Output the full listing verbatim.

##########

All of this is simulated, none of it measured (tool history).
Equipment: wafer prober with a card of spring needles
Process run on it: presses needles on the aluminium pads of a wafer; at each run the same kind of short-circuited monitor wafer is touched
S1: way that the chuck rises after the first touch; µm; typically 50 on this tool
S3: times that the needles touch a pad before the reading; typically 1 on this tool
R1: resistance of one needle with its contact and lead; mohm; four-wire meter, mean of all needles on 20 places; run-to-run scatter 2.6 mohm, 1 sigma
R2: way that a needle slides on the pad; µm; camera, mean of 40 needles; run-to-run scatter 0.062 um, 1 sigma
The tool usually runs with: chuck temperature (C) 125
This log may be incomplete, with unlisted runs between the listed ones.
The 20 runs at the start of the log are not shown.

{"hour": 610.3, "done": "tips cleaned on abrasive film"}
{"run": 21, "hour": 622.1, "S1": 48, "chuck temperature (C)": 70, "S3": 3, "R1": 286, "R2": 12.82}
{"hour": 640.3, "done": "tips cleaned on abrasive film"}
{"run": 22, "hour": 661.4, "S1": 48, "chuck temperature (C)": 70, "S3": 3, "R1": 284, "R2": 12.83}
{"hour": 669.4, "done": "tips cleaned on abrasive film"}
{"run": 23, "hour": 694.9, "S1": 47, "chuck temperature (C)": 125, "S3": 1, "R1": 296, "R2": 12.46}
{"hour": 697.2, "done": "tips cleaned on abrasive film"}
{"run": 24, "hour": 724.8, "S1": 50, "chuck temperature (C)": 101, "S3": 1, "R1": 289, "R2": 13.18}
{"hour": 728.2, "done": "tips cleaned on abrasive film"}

##########

## RESPONSE BOX
All of this is simulated, none of it measured (tool history).
Equipment: wafer prober with a card of spring needles
Process run on it: presses needles on the aluminium pads of a wafer; at each run the same kind of short-circuited monitor wafer is touched
S1: way that the chuck rises after the first touch; µm; typically 50 on this tool
S3: times that the needles touch a pad before the reading; typically 1 on this tool
R1: resistance of one needle with its contact and lead; mohm; four-wire meter, mean of all needles on 20 places; run-to-run scatter 2.6 mohm, 1 sigma
R2: way that a needle slides on the pad; µm; camera, mean of 40 needles; run-to-run scatter 0.062 um, 1 sigma
The tool usually runs with: chuck temperature (C) 125
This log may be incomplete, with unlisted runs between the listed ones.
The 20 runs at the start of the log are not shown.

{"hour": 610.3, "done": "tips cleaned on abrasive film"}
{"run": 21, "hour": 622.1, "S1": 48, "chuck temperature (C)": 70, "S3": 3, "R1": 286, "R2": 12.82}
{"hour": 640.3, "done": "tips cleaned on abrasive film"}
{"run": 22, "hour": 661.4, "S1": 48, "chuck temperature (C)": 70, "S3": 3, "R1": 284, "R2": 12.83}
{"hour": 669.4, "done": "tips cleaned on abrasive film"}
{"run": 23, "hour": 694.9, "S1": 47, "chuck temperature (C)": 125, "S3": 1, "R1": 296, "R2": 12.46}
{"hour": 697.2, "done": "tips cleaned on abrasive film"}
{"run": 24, "hour": 724.8, "S1": 50, "chuck temperature (C)": 101, "S3": 1, "R1": 289, "R2": 13.18}
{"hour": 728.2, "done": "tips cleaned on abrasive film"}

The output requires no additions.